Study material.
Start of Block

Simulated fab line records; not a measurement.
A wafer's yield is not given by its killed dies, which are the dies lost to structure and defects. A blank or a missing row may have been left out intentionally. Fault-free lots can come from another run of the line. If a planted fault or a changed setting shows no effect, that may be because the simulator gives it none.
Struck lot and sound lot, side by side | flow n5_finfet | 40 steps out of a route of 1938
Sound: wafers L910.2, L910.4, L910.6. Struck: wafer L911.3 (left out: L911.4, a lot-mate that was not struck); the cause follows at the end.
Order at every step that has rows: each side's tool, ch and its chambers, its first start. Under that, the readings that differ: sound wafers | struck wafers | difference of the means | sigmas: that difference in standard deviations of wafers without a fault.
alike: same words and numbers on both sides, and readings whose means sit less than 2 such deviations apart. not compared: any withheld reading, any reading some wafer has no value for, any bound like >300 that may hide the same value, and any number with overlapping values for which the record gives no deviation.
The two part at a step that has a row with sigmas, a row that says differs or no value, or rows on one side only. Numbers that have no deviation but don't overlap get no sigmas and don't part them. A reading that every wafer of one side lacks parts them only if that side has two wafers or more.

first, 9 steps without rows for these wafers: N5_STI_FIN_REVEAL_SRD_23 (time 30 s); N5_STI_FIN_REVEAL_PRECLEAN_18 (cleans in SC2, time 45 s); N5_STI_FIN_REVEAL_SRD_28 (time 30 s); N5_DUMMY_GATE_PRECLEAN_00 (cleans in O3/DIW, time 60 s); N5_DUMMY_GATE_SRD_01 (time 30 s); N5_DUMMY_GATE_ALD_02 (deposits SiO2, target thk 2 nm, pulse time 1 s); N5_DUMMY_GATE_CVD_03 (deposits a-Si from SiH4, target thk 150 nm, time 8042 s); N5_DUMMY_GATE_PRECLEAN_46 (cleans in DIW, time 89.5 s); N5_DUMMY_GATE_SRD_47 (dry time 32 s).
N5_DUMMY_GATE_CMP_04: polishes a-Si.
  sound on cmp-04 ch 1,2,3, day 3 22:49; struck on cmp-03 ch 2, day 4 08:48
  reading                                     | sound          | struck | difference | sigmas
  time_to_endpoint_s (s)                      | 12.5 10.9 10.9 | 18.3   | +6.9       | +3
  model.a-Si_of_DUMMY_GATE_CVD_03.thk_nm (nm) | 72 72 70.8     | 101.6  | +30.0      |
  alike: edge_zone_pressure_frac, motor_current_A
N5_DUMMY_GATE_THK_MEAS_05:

End of Block

Assigned task. When you answer, output each line of the data exactly as given, from its first line up to and including the one with "A wafer's yield".

Answer box.
Simulated fab line records; not a measurement.
A wafer's yield is not given by its killed dies, which are the dies lost to structure and defects. A blank or a missing row may have been left out intentionally. Fault-free lots can come from another run of the line. If a planted fault or a changed setting shows no effect, that may be because the simulator gives it none.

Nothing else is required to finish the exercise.